_WORK TASK_:
Below are some records; reproduce every one of them exactly.

---------------
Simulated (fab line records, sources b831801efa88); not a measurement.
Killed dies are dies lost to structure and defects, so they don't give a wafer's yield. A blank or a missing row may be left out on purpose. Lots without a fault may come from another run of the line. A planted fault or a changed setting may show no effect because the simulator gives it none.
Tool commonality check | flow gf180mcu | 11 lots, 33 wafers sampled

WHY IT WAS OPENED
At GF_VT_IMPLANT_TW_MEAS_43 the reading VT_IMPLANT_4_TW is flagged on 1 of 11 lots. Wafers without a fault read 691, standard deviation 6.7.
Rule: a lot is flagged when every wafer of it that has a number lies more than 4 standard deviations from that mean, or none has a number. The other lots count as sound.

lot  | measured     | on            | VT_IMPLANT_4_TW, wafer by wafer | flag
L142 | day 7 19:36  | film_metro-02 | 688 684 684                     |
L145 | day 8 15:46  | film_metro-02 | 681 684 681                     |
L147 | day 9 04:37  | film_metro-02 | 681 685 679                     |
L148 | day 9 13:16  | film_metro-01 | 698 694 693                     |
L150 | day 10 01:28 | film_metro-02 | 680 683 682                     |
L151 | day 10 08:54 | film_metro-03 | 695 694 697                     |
---------------

_EXERCISE OUTPUT_:
Simulated (fab line records, sources b831801efa88); not a measurement.
Killed dies are dies lost to structure and defects, so they don't give a wafer's yield. A blank or a missing row may be left out on purpose. Lots without a fault may come from another run of the line. A planted fault or a changed setting may show no effect because the simulator gives it none.
Tool commonality check | flow gf180mcu | 11 lots, 33 wafers sampled

WHY IT WAS OPENED
At GF_VT_IMPLANT_TW_MEAS_43 the reading VT_IMPLANT_4_TW is flagged on 1 of 11 lots. Wafers without a fault read 691, standard deviation 6.7.
Rule: a lot is flagged when every wafer of it that has a number lies more than 4 standard deviations from that mean, or none has a number. The other lots count as sound.

lot  | measured     | on            | VT_IMPLANT_4_TW, wafer by wafer | flag
L142 | day 7 19:36  | film_metro-02 | 688 684 684                     |
L145 | day 8 15:46  | film_metro-02 | 681 684 681                     |
L147 | day 9 04:37  | film_metro-02 | 681 685 679                     |
L148 | day 9 13:16  | film_metro-01 | 698 694 693                     |
L150 | day 10 01:28 | film_metro-02 | 680 683 682                     |
L151 | day 10 08:54 | film_metro-03 | 695 694 697                     |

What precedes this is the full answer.